ACTION ITEM: Transcribe the records below exactly as written, from the opening line through the line that contains "the authors' place".

══ EXTRACTED RECORDS ══

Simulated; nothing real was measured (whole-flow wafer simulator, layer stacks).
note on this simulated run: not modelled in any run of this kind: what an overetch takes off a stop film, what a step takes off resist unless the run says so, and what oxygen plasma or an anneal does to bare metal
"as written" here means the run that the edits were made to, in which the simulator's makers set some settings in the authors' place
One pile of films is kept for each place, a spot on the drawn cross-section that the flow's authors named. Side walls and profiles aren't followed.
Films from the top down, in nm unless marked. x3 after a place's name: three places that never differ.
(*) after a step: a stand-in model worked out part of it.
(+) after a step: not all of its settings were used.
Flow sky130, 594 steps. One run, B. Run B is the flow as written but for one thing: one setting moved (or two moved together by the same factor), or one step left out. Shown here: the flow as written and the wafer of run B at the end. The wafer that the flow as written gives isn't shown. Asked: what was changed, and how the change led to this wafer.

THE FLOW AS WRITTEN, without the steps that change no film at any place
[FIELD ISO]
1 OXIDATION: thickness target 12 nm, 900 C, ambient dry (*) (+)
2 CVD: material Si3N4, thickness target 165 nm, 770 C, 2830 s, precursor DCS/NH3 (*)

═══

EXERCISE ANSWER:
Simulated; nothing real was measured (whole-flow wafer simulator, layer stacks).
note on this simulated run: not modelled in any run of this kind: what an overetch takes off a stop film, what a step takes off resist unless the run says so, and what oxygen plasma or an anneal does to bare metal
"as written" here means the run that the edits were made to, in which the simulator's makers set some settings in the authors' place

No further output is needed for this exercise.